**Assigned task**
Repeat only the lines running from the beginning of the material through the line that contains "The cross-section on".

**Data extracts**
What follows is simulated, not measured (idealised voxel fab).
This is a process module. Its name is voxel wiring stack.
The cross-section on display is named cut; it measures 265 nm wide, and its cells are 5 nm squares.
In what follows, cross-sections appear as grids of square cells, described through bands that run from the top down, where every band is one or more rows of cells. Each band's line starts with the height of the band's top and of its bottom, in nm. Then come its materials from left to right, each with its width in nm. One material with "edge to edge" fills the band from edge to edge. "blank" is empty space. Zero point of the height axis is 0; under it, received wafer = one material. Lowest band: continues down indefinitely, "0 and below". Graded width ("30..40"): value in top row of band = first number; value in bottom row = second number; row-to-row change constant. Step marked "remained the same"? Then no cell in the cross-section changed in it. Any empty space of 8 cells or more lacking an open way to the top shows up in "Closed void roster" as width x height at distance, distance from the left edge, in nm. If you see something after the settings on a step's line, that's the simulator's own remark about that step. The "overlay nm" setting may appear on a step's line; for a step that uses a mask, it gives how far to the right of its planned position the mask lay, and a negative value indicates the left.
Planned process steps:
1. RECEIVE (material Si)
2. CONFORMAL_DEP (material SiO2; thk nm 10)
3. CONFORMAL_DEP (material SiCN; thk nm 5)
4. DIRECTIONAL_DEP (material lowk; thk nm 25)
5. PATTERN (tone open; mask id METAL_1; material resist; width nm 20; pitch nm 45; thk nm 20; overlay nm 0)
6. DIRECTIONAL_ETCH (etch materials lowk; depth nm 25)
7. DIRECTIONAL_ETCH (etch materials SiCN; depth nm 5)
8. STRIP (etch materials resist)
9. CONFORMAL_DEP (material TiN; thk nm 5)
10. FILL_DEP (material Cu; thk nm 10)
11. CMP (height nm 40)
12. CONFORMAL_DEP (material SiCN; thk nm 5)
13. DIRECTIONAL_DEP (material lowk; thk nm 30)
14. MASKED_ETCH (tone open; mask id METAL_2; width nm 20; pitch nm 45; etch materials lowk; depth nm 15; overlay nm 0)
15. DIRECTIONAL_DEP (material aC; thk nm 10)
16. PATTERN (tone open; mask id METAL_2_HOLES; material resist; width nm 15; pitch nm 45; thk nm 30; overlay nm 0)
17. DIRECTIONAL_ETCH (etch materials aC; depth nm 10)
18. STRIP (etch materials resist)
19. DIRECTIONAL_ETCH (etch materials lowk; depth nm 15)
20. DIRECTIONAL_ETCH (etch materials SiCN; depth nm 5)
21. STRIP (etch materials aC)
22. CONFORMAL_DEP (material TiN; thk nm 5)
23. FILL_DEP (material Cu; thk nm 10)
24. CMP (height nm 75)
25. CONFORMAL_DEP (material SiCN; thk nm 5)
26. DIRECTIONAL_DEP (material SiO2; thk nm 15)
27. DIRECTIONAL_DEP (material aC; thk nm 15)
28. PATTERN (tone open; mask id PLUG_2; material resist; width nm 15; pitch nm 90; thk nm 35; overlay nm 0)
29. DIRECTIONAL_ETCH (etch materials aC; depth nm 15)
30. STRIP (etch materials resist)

**Task output**
What follows is simulated, not measured (idealised voxel fab).
This is a process module. Its name is voxel wiring stack.
The cross-section on display is named cut; it measures 265 nm wide, and its cells are 5 nm squares.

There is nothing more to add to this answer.